Work task:
Below are the entries. Transcribe exactly the lines from the one with "The tool's hidden" through the one with "R1: true flow, share", ends included, and leave out all others.

Data:
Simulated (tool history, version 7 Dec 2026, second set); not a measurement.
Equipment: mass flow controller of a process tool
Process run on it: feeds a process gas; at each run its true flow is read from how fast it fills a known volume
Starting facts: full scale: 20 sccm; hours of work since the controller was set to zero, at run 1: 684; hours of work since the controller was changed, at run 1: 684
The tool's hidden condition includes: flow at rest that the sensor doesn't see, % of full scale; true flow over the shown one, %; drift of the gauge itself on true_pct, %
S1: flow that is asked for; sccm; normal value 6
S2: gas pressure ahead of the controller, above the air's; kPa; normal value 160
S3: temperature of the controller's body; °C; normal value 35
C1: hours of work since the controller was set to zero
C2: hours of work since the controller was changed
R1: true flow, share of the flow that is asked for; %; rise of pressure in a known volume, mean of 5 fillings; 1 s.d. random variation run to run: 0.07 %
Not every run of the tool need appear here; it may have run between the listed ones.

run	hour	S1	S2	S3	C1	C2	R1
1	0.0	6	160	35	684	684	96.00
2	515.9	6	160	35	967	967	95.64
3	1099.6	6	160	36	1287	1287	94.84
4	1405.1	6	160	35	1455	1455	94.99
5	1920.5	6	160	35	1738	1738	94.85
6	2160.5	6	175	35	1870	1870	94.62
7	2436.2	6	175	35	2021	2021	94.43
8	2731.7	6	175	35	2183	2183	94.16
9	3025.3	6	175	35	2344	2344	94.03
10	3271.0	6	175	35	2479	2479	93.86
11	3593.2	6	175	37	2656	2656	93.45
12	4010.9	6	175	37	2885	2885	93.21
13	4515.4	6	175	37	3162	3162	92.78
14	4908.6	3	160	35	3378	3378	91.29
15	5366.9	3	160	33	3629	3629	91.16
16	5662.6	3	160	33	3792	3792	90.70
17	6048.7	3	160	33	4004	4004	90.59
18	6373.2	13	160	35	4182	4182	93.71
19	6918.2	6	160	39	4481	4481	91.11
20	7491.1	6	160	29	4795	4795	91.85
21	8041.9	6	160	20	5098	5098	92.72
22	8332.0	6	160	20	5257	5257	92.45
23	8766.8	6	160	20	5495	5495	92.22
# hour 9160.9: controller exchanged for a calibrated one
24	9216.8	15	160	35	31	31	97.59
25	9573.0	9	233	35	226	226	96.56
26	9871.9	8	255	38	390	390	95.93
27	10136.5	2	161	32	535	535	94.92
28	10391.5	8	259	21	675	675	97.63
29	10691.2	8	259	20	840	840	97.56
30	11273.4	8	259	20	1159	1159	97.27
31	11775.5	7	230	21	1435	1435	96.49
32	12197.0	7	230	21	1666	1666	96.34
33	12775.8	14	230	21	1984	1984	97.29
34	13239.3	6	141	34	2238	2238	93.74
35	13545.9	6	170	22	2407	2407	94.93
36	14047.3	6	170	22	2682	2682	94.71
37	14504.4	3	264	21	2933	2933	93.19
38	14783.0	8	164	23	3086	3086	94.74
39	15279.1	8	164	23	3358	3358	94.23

Answer area:
The tool's hidden condition includes: flow at rest that the sensor doesn't see, % of full scale; true flow over the shown one, %; drift of the gauge itself on true_pct, %
S1: flow that is asked for; sccm; normal value 6
S2: gas pressure ahead of the controller, above the air's; kPa; normal value 160
S3: temperature of the controller's body; °C; normal value 35
C1: hours of work since the controller was set to zero
C2: hours of work since the controller was changed
R1: true flow, share of the flow that is asked for; %; rise of pressure in a known volume, mean of 5 fillings; 1 s.d. random variation run to run: 0.07 %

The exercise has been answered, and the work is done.